==============================

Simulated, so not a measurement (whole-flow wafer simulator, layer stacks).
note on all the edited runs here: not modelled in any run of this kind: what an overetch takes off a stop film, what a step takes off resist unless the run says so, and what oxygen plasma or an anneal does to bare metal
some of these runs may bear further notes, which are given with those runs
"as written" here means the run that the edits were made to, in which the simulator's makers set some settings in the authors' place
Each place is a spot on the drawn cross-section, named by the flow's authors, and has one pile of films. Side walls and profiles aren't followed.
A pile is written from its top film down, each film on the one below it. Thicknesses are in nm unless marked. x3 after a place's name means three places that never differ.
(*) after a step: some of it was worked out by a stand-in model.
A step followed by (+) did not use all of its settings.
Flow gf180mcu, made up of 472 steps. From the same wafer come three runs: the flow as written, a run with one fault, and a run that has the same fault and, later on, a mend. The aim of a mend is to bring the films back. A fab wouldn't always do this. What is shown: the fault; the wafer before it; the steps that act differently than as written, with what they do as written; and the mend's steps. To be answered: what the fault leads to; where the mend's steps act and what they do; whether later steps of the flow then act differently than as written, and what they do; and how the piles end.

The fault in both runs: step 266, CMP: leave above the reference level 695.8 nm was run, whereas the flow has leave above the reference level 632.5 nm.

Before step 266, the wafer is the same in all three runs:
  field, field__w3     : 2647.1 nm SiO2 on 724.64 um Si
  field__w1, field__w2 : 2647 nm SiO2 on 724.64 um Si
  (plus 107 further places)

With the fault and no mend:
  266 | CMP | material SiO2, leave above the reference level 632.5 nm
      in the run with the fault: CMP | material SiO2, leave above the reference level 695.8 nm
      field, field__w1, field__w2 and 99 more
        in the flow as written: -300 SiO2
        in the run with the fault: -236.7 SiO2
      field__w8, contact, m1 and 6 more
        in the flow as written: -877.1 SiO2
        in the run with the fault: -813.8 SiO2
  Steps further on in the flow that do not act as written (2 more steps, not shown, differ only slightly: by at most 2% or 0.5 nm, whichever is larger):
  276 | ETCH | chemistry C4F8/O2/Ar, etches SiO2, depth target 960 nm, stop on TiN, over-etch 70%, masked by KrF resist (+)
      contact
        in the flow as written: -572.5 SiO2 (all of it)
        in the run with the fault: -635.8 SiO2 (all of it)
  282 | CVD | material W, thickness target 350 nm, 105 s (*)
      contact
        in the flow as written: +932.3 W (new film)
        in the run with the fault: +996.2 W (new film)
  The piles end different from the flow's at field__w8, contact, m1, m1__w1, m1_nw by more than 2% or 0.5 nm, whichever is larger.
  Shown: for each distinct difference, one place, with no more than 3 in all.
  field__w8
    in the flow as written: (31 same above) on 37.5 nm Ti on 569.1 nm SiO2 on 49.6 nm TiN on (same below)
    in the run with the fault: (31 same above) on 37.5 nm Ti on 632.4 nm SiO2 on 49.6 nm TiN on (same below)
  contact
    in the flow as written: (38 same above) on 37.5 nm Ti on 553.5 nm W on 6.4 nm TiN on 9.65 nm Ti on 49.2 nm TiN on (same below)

==============================

=== Brief ===
The required output is the set of lines from the first line of the data through the line that contains "A step followed", transcribed exactly.

=== Reply ===
Simulated, so not a measurement (whole-flow wafer simulator, layer stacks).
note on all the edited runs here: not modelled in any run of this kind: what an overetch takes off a stop film, what a step takes off resist unless the run says so, and what oxygen plasma or an anneal does to bare metal
some of these runs may bear further notes, which are given with those runs
"as written" here means the run that the edits were made to, in which the simulator's makers set some settings in the authors' place
Each place is a spot on the drawn cross-section, named by the flow's authors, and has one pile of films. Side walls and profiles aren't followed.
A pile is written from its top film down, each film on the one below it. Thicknesses are in nm unless marked. x3 after a place's name means three places that never differ.
(*) after a step: some of it was worked out by a stand-in model.
A step followed by (+) did not use all of its settings.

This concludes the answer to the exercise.